**Work order**: Quote all of the data below exactly, please.

**Given data**:
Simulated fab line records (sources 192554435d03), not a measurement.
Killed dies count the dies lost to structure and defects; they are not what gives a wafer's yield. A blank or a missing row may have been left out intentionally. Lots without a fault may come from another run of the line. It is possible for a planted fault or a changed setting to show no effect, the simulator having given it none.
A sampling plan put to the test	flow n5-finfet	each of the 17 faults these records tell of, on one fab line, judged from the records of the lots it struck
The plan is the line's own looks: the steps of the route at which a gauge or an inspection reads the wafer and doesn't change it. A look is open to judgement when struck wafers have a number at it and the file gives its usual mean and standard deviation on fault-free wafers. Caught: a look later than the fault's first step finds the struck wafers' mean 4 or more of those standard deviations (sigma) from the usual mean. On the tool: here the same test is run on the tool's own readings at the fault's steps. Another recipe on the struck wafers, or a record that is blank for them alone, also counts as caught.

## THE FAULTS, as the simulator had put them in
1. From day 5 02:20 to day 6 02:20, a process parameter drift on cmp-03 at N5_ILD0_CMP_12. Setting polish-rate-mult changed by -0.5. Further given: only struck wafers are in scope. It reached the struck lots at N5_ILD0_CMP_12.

**Exercise answer**:
Simulated fab line records (sources 192554435d03), not a measurement.
Killed dies count the dies lost to structure and defects; they are not what gives a wafer's yield. A blank or a missing row may have been left out intentionally. Lots without a fault may come from another run of the line. It is possible for a planted fault or a changed setting to show no effect, the simulator having given it none.
A sampling plan put to the test	flow n5-finfet	each of the 17 faults these records tell of, on one fab line, judged from the records of the lots it struck
The plan is the line's own looks: the steps of the route at which a gauge or an inspection reads the wafer and doesn't change it. A look is open to judgement when struck wafers have a number at it and the file gives its usual mean and standard deviation on fault-free wafers. Caught: a look later than the fault's first step finds the struck wafers' mean 4 or more of those standard deviations (sigma) from the usual mean. On the tool: here the same test is run on the tool's own readings at the fault's steps. Another recipe on the struck wafers, or a record that is blank for them alone, also counts as caught.

## THE FAULTS, as the simulator had put them in
1. From day 5 02:20 to day 6 02:20, a process parameter drift on cmp-03 at N5_ILD0_CMP_12. Setting polish-rate-mult changed by -0.5. Further given: only struck wafers are in scope. It reached the struck lots at N5_ILD0_CMP_12.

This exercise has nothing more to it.